§ **Work instruction**: Type out the entries again, matching each one exactly.

··· Dataset ···
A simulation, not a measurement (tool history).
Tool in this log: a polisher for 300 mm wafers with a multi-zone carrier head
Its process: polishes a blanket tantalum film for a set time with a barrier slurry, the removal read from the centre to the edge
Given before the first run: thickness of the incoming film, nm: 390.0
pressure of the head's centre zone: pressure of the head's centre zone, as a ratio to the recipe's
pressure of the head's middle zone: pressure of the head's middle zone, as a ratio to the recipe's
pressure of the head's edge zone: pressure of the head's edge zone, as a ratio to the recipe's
···

§ **Reply**:
A simulation, not a measurement (tool history).
Tool in this log: a polisher for 300 mm wafers with a multi-zone carrier head
Its process: polishes a blanket tantalum film for a set time with a barrier slurry, the removal read from the centre to the edge
Given before the first run: thickness of the incoming film, nm: 390.0
pressure of the head's centre zone: pressure of the head's centre zone, as a ratio to the recipe's
pressure of the head's middle zone: pressure of the head's middle zone, as a ratio to the recipe's
pressure of the head's edge zone: pressure of the head's edge zone, as a ratio to the recipe's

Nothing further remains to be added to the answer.